→ Work instruction: Restate the records so that not a single word differs.

START Provided records

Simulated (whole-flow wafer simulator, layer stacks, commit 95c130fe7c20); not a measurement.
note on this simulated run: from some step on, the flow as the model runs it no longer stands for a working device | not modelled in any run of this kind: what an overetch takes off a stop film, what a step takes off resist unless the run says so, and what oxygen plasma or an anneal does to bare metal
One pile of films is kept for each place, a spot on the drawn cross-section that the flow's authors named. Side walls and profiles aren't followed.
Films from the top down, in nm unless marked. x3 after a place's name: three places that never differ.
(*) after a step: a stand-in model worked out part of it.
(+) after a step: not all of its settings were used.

END Provided records

→ Worked solution:
Simulated (whole-flow wafer simulator, layer stacks, commit 95c130fe7c20); not a measurement.
note on this simulated run: from some step on, the flow as the model runs it no longer stands for a working device | not modelled in any run of this kind: what an overetch takes off a stop film, what a step takes off resist unless the run says so, and what oxygen plasma or an anneal does to bare metal
One pile of films is kept for each place, a spot on the drawn cross-section that the flow's authors named. Side walls and profiles aren't followed.
Films from the top down, in nm unless marked. x3 after a place's name: three places that never differ.
(*) after a step: a stand-in model worked out part of it.
(+) after a step: not all of its settings were used.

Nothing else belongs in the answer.